WORK REQUEST: Give every entry again, word for word.

***** STORED DATA *****

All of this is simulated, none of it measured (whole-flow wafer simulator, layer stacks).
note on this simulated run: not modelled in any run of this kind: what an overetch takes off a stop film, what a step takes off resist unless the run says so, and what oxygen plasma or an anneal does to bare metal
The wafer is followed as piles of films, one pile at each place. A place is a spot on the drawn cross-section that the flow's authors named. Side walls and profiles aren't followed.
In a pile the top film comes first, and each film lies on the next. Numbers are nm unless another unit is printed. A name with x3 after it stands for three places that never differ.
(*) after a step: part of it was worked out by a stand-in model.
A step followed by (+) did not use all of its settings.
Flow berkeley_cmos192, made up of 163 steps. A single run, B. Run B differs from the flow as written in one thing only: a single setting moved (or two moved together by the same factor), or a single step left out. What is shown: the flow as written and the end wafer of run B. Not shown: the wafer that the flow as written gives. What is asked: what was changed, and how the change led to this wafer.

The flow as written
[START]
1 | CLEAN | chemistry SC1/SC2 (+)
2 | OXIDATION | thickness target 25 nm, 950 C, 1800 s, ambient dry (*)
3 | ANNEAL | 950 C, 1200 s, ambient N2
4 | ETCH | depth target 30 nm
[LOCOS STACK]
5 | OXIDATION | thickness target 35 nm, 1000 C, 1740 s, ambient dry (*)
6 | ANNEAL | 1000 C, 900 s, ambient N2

*****

WORKED SOLUTION:
All of this is simulated, none of it measured (whole-flow wafer simulator, layer stacks).
note on this simulated run: not modelled in any run of this kind: what an overetch takes off a stop film, what a step takes off resist unless the run says so, and what oxygen plasma or an anneal does to bare metal
The wafer is followed as piles of films, one pile at each place. A place is a spot on the drawn cross-section that the flow's authors named. Side walls and profiles aren't followed.
In a pile the top film comes first, and each film lies on the next. Numbers are nm unless another unit is printed. A name with x3 after it stands for three places that never differ.
(*) after a step: part of it was worked out by a stand-in model.
A step followed by (+) did not use all of its settings.
Flow berkeley_cmos192, made up of 163 steps. A single run, B. Run B differs from the flow as written in one thing only: a single setting moved (or two moved together by the same factor), or a single step left out. What is shown: the flow as written and the end wafer of run B. Not shown: the wafer that the flow as written gives. What is asked: what was changed, and how the change led to this wafer.

The flow as written
[START]
1 | CLEAN | chemistry SC1/SC2 (+)
2 | OXIDATION | thickness target 25 nm, 950 C, 1800 s, ambient dry (*)
3 | ANNEAL | 950 C, 1200 s, ambient N2
4 | ETCH | depth target 30 nm
[LOCOS STACK]
5 | OXIDATION | thickness target 35 nm, 1000 C, 1740 s, ambient dry (*)
6 | ANNEAL | 1000 C, 900 s, ambient N2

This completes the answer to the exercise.